**Activity**
Copy the records exactly. Every line must match.

---------- Data supplied ----------
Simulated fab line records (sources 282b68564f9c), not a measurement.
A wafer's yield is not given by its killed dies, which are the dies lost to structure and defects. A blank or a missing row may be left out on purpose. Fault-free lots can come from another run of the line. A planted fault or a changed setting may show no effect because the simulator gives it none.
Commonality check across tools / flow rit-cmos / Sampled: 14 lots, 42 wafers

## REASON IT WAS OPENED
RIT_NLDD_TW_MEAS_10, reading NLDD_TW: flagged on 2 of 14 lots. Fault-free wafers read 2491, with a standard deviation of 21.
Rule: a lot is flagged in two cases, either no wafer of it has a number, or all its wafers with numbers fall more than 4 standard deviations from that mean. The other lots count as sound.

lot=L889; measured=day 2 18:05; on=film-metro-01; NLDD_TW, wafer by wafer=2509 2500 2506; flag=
----------

**Exercise response**
Simulated fab line records (sources 282b68564f9c), not a measurement.
A wafer's yield is not given by its killed dies, which are the dies lost to structure and defects. A blank or a missing row may be left out on purpose. Fault-free lots can come from another run of the line. A planted fault or a changed setting may show no effect because the simulator gives it none.
Commonality check across tools / flow rit-cmos / Sampled: 14 lots, 42 wafers

## REASON IT WAS OPENED
RIT_NLDD_TW_MEAS_10, reading NLDD_TW: flagged on 2 of 14 lots. Fault-free wafers read 2491, with a standard deviation of 21.
Rule: a lot is flagged in two cases, either no wafer of it has a number, or all its wafers with numbers fall more than 4 standard deviations from that mean. The other lots count as sound.

lot=L889; measured=day 2 18:05; on=film-metro-01; NLDD_TW, wafer by wafer=2509 2500 2506; flag=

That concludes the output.